*** Source information Section Begins ***

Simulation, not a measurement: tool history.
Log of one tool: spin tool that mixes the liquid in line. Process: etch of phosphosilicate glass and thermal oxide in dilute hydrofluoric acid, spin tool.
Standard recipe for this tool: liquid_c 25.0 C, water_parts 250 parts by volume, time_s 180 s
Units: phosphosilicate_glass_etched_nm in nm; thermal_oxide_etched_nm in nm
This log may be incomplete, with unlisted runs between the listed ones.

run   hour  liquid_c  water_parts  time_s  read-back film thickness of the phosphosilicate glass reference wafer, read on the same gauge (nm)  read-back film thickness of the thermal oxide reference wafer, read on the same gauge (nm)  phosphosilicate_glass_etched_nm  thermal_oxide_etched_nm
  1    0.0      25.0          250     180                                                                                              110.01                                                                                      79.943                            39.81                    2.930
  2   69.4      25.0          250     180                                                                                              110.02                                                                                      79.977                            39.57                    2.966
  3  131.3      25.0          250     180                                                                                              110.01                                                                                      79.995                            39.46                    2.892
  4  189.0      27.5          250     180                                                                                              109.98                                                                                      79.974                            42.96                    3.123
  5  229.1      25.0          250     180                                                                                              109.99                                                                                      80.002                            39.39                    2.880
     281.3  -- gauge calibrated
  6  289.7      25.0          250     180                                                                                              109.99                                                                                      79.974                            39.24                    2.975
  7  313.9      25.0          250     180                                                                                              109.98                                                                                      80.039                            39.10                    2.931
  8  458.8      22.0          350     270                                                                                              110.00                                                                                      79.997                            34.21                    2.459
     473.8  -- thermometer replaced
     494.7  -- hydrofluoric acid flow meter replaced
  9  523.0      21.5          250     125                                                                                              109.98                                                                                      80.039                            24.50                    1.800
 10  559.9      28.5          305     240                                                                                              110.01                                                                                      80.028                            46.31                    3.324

*** Source information Section Ends ***

** Work item **
Nothing beyond the line containing "This log may" is to be output; the lines above, from the first one onward to that line, are to be transcribed exactly.

** Reply **
Simulation, not a measurement: tool history.
Log of one tool: spin tool that mixes the liquid in line. Process: etch of phosphosilicate glass and thermal oxide in dilute hydrofluoric acid, spin tool.
Standard recipe for this tool: liquid_c 25.0 C, water_parts 250 parts by volume, time_s 180 s
Units: phosphosilicate_glass_etched_nm in nm; thermal_oxide_etched_nm in nm
This log may be incomplete, with unlisted runs between the listed ones.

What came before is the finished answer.